Content starts

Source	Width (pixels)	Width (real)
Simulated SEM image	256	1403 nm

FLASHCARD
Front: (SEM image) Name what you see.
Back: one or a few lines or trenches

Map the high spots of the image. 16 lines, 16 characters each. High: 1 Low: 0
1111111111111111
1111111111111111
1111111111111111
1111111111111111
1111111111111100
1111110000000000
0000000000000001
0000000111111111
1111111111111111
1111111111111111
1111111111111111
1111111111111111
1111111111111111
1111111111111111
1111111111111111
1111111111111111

Content ends

Requirement | From top to bottom, repeat the material above word for word.

Response |
Source	Width (pixels)	Width (real)
Simulated SEM image	256	1403 nm

FLASHCARD
Front: (SEM image) Name what you see.
Back: one or a few lines or trenches

Map the high spots of the image. 16 lines, 16 characters each. High: 1 Low: 0
1111111111111111
1111111111111111
1111111111111111
1111111111111111
1111111111111100
1111110000000000
0000000000000001
0000000111111111
1111111111111111
1111111111111111
1111111111111111
1111111111111111
1111111111111111
1111111111111111
1111111111111111
1111111111111111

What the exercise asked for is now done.